---- Supplied records

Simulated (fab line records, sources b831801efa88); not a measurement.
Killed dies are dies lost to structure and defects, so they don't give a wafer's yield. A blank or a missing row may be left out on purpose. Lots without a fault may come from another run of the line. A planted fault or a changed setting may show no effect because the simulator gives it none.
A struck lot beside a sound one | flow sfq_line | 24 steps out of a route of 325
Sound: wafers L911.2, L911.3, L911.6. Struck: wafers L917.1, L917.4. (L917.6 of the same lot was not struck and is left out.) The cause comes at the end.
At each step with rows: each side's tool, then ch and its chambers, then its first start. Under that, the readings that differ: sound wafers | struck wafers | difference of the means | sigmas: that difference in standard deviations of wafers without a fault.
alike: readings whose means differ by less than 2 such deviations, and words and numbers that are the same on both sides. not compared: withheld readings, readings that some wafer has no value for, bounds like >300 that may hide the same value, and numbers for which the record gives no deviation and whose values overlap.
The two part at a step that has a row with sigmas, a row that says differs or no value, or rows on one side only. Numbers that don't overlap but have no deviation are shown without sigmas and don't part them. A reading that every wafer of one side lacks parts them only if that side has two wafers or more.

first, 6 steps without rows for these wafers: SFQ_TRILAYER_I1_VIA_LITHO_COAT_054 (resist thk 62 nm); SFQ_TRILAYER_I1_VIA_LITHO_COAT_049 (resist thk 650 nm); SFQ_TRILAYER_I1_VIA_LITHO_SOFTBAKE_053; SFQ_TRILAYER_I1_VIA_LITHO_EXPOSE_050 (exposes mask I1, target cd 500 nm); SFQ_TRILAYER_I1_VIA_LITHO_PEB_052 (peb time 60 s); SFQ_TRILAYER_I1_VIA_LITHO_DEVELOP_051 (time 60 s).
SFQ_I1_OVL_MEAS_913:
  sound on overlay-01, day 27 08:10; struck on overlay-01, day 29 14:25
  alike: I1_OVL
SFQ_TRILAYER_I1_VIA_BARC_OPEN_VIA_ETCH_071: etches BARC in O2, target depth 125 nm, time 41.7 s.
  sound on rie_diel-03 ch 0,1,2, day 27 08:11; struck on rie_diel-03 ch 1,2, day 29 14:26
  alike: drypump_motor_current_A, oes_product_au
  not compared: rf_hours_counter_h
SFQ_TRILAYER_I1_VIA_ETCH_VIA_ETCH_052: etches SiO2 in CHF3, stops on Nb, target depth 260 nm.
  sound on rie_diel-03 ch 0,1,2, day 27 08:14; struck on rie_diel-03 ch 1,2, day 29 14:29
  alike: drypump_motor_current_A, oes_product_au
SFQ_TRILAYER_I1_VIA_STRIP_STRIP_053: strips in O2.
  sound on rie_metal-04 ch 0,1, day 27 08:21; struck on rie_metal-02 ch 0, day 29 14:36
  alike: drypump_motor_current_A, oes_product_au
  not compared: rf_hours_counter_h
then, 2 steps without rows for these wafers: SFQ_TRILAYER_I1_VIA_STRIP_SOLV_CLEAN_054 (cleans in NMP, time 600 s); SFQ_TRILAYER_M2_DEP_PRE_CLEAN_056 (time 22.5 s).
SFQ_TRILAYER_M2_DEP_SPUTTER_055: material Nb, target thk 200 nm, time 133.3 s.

--------

■ Brief
Within the material above, transcribe exactly the lines that run from the line holding "SFQ_TRILAYER_I1_VIA_BARC_OPEN_VIA_ETCH_071: etches BARC" through the line holding "SFQ_TRILAYER_I1_VIA_ETCH_VIA_ETCH_052: etches SiO2".

■ Answer area
SFQ_TRILAYER_I1_VIA_BARC_OPEN_VIA_ETCH_071: etches BARC in O2, target depth 125 nm, time 41.7 s.
  sound on rie_diel-03 ch 0,1,2, day 27 08:11; struck on rie_diel-03 ch 1,2, day 29 14:26
  alike: drypump_motor_current_A, oes_product_au
  not compared: rf_hours_counter_h
SFQ_TRILAYER_I1_VIA_ETCH_VIA_ETCH_052: etches SiO2 in CHF3, stops on Nb, target depth 260 nm.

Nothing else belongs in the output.